_Information shown_.

═══

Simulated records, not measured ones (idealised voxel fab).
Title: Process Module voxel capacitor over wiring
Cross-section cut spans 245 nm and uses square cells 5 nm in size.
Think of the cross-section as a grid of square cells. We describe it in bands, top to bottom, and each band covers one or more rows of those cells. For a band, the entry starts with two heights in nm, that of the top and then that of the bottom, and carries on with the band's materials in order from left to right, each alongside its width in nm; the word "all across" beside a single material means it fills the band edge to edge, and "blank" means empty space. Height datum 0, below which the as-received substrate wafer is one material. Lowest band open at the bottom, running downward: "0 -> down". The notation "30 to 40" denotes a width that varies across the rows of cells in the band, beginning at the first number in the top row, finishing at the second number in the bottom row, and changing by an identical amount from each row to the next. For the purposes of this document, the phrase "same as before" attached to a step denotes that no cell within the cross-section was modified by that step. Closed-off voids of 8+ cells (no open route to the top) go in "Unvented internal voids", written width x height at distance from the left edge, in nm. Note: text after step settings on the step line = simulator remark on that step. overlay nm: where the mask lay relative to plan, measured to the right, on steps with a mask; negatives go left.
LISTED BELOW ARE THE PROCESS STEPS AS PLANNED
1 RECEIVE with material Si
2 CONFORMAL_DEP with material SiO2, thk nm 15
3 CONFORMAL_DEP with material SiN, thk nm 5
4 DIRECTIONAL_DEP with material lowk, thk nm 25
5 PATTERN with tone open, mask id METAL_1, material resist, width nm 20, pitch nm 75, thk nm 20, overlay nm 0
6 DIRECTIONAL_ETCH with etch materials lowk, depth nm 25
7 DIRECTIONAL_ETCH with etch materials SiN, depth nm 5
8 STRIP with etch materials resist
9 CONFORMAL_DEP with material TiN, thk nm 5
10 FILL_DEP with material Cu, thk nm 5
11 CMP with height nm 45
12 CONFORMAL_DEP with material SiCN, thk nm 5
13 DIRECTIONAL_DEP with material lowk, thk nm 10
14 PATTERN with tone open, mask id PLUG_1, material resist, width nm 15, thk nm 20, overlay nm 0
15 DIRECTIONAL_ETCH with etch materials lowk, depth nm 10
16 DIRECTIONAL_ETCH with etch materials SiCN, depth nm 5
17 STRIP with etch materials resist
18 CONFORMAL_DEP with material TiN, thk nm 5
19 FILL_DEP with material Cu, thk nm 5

═══

_Required action_.
With the first line of the records as the start and the line holding "Cross-section cut spans" as the end, please copy exactly those lines and no others.

_Your solution_.
Simulated records, not measured ones (idealised voxel fab).
Title: Process Module voxel capacitor over wiring
Cross-section cut spans 245 nm and uses square cells 5 nm in size.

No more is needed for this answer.